## TASK ITEM:
Only the lines below from the one containing "Width in nm: 6060 nm" to the one containing "Supervisor: I need" should be repeated, both included and unchanged.

*** Block opens ***

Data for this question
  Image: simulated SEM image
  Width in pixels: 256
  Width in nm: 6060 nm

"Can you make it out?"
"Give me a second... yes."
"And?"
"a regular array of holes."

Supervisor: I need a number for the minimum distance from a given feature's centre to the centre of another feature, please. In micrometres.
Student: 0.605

*** Block closes ***

## ANSWER AREA:
  Width in nm: 6060 nm

"Can you make it out?"
"Give me a second... yes."
"And?"
"a regular array of holes."

Supervisor: I need a number for the minimum distance from a given feature's centre to the centre of another feature, please. In micrometres.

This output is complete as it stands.